ACTION ITEM:
Would you transcribe each of the entries exactly, with nothing added or dropped?

*** GIVEN INFORMATION ***

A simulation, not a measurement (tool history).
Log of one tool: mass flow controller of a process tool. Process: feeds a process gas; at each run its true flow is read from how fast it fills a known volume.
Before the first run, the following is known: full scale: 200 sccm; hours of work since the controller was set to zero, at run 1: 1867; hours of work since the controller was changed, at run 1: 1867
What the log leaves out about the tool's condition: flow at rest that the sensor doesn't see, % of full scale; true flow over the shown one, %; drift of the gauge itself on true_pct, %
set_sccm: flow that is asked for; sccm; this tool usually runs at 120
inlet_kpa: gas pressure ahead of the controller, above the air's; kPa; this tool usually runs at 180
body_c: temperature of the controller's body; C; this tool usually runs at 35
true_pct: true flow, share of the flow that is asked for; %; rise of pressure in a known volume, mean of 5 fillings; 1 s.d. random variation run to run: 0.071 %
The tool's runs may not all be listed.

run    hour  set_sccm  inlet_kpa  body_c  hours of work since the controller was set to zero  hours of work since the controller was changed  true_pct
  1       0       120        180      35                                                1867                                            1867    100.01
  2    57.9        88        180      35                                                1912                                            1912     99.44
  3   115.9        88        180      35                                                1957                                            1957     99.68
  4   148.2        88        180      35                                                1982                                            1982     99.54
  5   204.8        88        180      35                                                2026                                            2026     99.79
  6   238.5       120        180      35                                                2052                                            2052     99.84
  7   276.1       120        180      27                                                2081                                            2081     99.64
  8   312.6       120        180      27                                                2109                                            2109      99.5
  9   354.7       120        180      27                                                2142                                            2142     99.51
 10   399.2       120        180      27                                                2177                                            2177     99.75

*** End of GIVEN INFORMATION ***

RESPONSE BOX:
A simulation, not a measurement (tool history).
Log of one tool: mass flow controller of a process tool. Process: feeds a process gas; at each run its true flow is read from how fast it fills a known volume.
Before the first run, the following is known: full scale: 200 sccm; hours of work since the controller was set to zero, at run 1: 1867; hours of work since the controller was changed, at run 1: 1867
What the log leaves out about the tool's condition: flow at rest that the sensor doesn't see, % of full scale; true flow over the shown one, %; drift of the gauge itself on true_pct, %
set_sccm: flow that is asked for; sccm; this tool usually runs at 120
inlet_kpa: gas pressure ahead of the controller, above the air's; kPa; this tool usually runs at 180
body_c: temperature of the controller's body; C; this tool usually runs at 35
true_pct: true flow, share of the flow that is asked for; %; rise of pressure in a known volume, mean of 5 fillings; 1 s.d. random variation run to run: 0.071 %
The tool's runs may not all be listed.

run    hour  set_sccm  inlet_kpa  body_c  hours of work since the controller was set to zero  hours of work since the controller was changed  true_pct
  1       0       120        180      35                                                1867                                            1867    100.01
  2    57.9        88        180      35                                                1912                                            1912     99.44
  3   115.9        88        180      35                                                1957                                            1957     99.68
  4   148.2        88        180      35                                                1982                                            1982     99.54
  5   204.8        88        180      35                                                2026                                            2026     99.79
  6   238.5       120        180      35                                                2052                                            2052     99.84
  7   276.1       120        180      27                                                2081                                            2081     99.64
  8   312.6       120        180      27                                                2109                                            2109      99.5
  9   354.7       120        180      27                                                2142                                            2142     99.51
 10   399.2       120        180      27                                                2177                                            2177     99.75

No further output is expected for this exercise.